MATERIAL PROVIDED:
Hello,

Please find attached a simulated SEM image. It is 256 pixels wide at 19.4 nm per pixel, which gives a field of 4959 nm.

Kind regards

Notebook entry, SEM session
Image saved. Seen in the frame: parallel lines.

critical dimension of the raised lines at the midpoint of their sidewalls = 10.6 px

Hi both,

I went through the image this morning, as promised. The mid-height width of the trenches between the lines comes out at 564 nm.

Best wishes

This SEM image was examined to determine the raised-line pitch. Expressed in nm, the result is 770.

BRIEF: Write the listing out once more, keeping each word as it is.

TASK SOLUTION:
Hello,

Please find attached a simulated SEM image. It is 256 pixels wide at 19.4 nm per pixel, which gives a field of 4959 nm.

Kind regards

Notebook entry, SEM session
Image saved. Seen in the frame: parallel lines.

critical dimension of the raised lines at the midpoint of their sidewalls = 10.6 px

Hi both,

I went through the image this morning, as promised. The mid-height width of the trenches between the lines comes out at 564 nm.

Best wishes

This SEM image was examined to determine the raised-line pitch. Expressed in nm, the result is 770.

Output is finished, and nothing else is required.